Given records
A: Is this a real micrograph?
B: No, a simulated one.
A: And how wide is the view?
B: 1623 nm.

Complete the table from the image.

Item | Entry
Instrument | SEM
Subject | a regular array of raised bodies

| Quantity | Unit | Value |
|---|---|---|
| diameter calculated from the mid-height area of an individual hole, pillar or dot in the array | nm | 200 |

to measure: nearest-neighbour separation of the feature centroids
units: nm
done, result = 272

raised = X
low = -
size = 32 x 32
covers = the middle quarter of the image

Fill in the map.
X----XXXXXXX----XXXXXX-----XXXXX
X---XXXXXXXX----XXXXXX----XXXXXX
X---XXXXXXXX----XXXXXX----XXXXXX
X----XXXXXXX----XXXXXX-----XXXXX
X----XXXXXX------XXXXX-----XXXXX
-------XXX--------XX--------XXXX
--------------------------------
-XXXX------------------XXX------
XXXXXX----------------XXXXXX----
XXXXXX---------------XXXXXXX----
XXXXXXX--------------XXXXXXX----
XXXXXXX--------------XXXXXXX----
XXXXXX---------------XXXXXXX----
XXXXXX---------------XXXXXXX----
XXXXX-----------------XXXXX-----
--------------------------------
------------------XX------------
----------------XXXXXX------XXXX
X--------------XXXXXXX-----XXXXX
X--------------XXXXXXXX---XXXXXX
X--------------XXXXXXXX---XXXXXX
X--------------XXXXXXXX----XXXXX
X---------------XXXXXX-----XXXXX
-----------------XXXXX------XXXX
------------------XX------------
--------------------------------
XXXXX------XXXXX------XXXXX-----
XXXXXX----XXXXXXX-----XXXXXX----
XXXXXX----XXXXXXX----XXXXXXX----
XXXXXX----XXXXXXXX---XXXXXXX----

Brief
Each line from the top of the entries above through the line containing "Fill in the map." must be transcribed exactly, and no other line may appear.

Written reply
A: Is this a real micrograph?
B: No, a simulated one.
A: And how wide is the view?
B: 1623 nm.

Complete the table from the image.

Item | Entry
Instrument | SEM
Subject | a regular array of raised bodies

| Quantity | Unit | Value |
|---|---|---|
| diameter calculated from the mid-height area of an individual hole, pillar or dot in the array | nm | 200 |

to measure: nearest-neighbour separation of the feature centroids
units: nm
done, result = 272

raised = X
low = -
size = 32 x 32
covers = the middle quarter of the image

Fill in the map.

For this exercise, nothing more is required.